◇ ◇ ◇ ◇ ◇ ◇ ◇

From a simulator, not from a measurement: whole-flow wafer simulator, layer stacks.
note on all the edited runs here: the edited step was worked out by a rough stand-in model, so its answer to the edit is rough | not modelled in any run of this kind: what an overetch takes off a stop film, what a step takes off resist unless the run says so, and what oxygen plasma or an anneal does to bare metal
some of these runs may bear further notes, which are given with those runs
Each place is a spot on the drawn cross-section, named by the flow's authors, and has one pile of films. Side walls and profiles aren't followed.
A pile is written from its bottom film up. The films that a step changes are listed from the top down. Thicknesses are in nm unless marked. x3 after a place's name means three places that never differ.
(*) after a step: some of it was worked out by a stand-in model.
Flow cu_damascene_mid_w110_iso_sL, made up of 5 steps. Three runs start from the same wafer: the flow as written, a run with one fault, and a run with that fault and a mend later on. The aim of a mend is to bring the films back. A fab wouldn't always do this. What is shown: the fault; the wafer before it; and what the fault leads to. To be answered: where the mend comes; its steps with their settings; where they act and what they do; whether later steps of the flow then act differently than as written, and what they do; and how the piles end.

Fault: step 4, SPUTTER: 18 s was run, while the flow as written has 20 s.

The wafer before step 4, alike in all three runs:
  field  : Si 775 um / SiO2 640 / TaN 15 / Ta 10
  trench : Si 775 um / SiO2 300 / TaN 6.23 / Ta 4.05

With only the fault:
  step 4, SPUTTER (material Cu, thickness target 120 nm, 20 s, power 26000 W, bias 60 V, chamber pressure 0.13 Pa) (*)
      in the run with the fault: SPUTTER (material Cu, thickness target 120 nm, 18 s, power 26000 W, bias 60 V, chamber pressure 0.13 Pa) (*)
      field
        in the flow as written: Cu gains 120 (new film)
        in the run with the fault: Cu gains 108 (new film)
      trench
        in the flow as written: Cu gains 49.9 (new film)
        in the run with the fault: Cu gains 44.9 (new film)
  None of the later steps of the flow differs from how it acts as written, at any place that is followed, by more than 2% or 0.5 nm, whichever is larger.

◇ ◇ ◇ ◇ ◇ ◇ ◇

__Activity__: Beginning at the first line of the records, give again each line exactly as written, ending with the line that contains "Each place is".

__Written reply__:
From a simulator, not from a measurement: whole-flow wafer simulator, layer stacks.
note on all the edited runs here: the edited step was worked out by a rough stand-in model, so its answer to the edit is rough | not modelled in any run of this kind: what an overetch takes off a stop film, what a step takes off resist unless the run says so, and what oxygen plasma or an anneal does to bare metal
some of these runs may bear further notes, which are given with those runs
Each place is a spot on the drawn cross-section, named by the flow's authors, and has one pile of films. Side walls and profiles aren't followed.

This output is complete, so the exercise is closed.